From the records below, please repeat exactly the line that has "1 | OXIDATION", the line that has "10 | ETCH |", and every line between them, and nothing else.

=====

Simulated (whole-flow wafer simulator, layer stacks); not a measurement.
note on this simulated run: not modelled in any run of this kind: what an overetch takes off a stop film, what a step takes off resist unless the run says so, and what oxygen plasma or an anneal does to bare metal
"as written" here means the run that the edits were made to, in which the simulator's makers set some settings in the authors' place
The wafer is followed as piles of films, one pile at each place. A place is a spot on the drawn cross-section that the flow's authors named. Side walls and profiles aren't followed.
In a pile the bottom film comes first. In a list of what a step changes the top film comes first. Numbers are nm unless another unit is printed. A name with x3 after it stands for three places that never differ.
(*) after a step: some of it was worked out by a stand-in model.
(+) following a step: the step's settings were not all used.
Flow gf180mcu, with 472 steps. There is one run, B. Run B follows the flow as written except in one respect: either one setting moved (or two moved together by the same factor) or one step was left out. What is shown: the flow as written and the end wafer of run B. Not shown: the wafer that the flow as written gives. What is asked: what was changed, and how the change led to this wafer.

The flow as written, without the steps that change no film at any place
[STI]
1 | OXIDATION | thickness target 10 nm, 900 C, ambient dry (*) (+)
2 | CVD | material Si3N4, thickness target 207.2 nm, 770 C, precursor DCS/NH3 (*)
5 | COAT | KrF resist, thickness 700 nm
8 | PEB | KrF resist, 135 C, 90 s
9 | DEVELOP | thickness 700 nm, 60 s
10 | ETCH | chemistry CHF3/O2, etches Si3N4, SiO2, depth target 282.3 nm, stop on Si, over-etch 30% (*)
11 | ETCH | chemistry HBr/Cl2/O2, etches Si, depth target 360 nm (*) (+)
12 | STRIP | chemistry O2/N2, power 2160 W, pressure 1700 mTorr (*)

=====

Exercise solution>
1 | OXIDATION | thickness target 10 nm, 900 C, ambient dry (*) (+)
2 | CVD | material Si3N4, thickness target 207.2 nm, 770 C, precursor DCS/NH3 (*)
5 | COAT | KrF resist, thickness 700 nm
8 | PEB | KrF resist, 135 C, 90 s
9 | DEVELOP | thickness 700 nm, 60 s
10 | ETCH | chemistry CHF3/O2, etches Si3N4, SiO2, depth target 282.3 nm, stop on Si, over-etch 30% (*)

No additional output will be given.